Work request ▸
Output, without alteration, the first line of the entries and each line after it, stopping with the line that contains "to the left.".

········

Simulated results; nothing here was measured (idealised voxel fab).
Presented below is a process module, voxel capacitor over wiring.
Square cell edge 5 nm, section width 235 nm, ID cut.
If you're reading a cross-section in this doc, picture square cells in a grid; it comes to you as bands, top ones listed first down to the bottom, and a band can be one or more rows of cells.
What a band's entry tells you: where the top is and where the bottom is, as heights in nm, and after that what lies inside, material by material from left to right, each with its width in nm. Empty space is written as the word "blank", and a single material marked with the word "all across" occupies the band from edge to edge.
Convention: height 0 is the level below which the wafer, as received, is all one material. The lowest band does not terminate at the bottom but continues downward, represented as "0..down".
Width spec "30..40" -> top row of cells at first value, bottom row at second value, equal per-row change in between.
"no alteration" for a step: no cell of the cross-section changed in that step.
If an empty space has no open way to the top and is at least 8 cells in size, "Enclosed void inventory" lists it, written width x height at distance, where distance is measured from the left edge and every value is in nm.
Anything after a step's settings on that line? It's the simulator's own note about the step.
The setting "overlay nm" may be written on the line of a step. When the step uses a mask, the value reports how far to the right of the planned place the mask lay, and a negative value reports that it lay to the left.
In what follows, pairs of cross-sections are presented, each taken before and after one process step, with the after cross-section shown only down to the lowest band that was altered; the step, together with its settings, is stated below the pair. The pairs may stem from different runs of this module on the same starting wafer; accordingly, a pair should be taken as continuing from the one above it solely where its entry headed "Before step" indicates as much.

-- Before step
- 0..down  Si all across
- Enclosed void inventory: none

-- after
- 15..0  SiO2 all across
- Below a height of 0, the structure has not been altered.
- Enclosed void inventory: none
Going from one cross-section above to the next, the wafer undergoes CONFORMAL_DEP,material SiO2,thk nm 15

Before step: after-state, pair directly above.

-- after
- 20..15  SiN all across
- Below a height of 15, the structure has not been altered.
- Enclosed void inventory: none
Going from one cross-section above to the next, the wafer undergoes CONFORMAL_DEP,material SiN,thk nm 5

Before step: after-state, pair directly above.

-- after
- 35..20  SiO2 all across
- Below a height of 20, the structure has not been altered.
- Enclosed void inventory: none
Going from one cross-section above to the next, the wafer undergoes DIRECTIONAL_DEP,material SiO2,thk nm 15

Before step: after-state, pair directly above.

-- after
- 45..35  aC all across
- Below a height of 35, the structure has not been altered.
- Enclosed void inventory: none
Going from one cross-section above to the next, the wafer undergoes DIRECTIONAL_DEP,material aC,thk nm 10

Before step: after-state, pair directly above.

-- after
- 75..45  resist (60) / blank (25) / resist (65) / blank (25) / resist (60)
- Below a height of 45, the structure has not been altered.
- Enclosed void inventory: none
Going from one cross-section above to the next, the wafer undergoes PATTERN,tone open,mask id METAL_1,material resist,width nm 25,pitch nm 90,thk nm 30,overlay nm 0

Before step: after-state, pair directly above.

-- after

········

Written reply ▸
Simulated results; nothing here was measured (idealised voxel fab).
Presented below is a process module, voxel capacitor over wiring.
Square cell edge 5 nm, section width 235 nm, ID cut.
If you're reading a cross-section in this doc, picture square cells in a grid; it comes to you as bands, top ones listed first down to the bottom, and a band can be one or more rows of cells.
What a band's entry tells you: where the top is and where the bottom is, as heights in nm, and after that what lies inside, material by material from left to right, each with its width in nm. Empty space is written as the word "blank", and a single material marked with the word "all across" occupies the band from edge to edge.
Convention: height 0 is the level below which the wafer, as received, is all one material. The lowest band does not terminate at the bottom but continues downward, represented as "0..down".
Width spec "30..40" -> top row of cells at first value, bottom row at second value, equal per-row change in between.
"no alteration" for a step: no cell of the cross-section changed in that step.
If an empty space has no open way to the top and is at least 8 cells in size, "Enclosed void inventory" lists it, written width x height at distance, where distance is measured from the left edge and every value is in nm.
Anything after a step's settings on that line? It's the simulator's own note about the step.
The setting "overlay nm" may be written on the line of a step. When the step uses a mask, the value reports how far to the right of the planned place the mask lay, and a negative value reports that it lay to the left.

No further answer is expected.